[REQUIREMENT]
The stretch wanted below opens at the line containing "Rule: a lot" and closes at the line containing "lot=L656; measured=day 14". Please return it exactly, with no other lines.

[DATASET CONTENT]
>>>

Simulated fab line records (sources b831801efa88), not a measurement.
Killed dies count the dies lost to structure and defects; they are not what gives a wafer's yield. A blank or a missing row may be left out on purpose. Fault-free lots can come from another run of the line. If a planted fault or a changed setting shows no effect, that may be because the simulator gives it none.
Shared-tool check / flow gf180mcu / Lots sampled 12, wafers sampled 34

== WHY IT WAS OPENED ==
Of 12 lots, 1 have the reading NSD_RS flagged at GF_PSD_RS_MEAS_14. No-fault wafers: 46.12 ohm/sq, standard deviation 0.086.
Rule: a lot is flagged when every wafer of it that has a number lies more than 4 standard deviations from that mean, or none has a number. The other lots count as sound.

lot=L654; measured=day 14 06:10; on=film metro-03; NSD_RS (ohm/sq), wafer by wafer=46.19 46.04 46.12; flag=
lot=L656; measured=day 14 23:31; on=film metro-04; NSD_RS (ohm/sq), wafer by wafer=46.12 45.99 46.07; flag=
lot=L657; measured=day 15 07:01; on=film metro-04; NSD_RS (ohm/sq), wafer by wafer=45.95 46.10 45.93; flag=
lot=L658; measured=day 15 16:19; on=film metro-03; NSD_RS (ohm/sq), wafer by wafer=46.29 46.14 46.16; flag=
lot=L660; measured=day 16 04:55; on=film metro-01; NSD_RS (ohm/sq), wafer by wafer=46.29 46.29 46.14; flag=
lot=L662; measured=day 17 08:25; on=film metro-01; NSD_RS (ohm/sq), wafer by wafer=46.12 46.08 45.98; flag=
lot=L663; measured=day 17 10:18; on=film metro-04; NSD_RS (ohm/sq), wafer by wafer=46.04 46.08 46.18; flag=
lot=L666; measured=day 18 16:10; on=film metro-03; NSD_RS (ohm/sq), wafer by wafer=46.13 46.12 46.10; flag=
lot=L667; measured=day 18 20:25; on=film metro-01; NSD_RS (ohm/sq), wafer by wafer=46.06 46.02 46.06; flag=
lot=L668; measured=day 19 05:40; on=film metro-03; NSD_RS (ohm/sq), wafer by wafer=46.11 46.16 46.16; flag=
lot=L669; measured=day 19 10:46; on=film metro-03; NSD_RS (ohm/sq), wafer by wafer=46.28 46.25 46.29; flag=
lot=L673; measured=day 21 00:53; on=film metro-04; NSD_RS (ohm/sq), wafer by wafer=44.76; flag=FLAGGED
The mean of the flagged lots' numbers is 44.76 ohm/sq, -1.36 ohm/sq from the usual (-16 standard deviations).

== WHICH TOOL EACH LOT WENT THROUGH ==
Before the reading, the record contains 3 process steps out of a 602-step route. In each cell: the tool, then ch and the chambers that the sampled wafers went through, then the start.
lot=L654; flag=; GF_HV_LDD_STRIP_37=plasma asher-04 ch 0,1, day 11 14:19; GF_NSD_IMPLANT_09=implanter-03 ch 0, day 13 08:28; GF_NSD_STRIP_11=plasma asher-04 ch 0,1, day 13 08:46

<<<

[YOUR RESPONSE]
Rule: a lot is flagged when every wafer of it that has a number lies more than 4 standard deviations from that mean, or none has a number. The other lots count as sound.

lot=L654; measured=day 14 06:10; on=film metro-03; NSD_RS (ohm/sq), wafer by wafer=46.19 46.04 46.12; flag=
lot=L656; measured=day 14 23:31; on=film metro-04; NSD_RS (ohm/sq), wafer by wafer=46.12 45.99 46.07; flag=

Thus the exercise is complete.